══════
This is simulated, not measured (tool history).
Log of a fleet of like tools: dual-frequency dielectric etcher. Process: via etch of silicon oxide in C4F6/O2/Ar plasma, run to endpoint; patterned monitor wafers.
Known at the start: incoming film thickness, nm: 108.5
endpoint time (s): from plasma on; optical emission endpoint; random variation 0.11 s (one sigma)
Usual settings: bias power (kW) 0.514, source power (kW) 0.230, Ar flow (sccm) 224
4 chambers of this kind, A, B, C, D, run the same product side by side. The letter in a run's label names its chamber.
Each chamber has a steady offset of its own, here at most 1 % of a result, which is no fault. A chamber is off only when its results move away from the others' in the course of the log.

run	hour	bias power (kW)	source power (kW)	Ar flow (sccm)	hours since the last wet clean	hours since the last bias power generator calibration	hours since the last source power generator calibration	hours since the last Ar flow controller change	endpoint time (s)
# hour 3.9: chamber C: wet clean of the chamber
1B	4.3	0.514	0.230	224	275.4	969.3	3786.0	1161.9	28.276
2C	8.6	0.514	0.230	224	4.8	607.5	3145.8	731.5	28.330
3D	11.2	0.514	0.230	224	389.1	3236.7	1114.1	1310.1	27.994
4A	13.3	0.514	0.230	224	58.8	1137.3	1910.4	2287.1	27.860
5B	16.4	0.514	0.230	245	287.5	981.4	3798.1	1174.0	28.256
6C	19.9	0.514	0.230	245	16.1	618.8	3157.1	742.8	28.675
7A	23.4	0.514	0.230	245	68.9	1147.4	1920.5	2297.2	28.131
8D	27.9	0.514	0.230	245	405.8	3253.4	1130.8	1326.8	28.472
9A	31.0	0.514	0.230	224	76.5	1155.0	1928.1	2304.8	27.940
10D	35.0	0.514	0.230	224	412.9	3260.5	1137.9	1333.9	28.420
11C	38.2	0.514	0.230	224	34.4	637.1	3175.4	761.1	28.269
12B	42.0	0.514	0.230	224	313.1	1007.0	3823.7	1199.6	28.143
══════

* **Action item**:
What are the exact lines from the beginning of the material through the line containing "Usual settings: bias"? Write out those lines alone.

* **Exercise solution**:
This is simulated, not measured (tool history).
Log of a fleet of like tools: dual-frequency dielectric etcher. Process: via etch of silicon oxide in C4F6/O2/Ar plasma, run to endpoint; patterned monitor wafers.
Known at the start: incoming film thickness, nm: 108.5
endpoint time (s): from plasma on; optical emission endpoint; random variation 0.11 s (one sigma)
Usual settings: bias power (kW) 0.514, source power (kW) 0.230, Ar flow (sccm) 224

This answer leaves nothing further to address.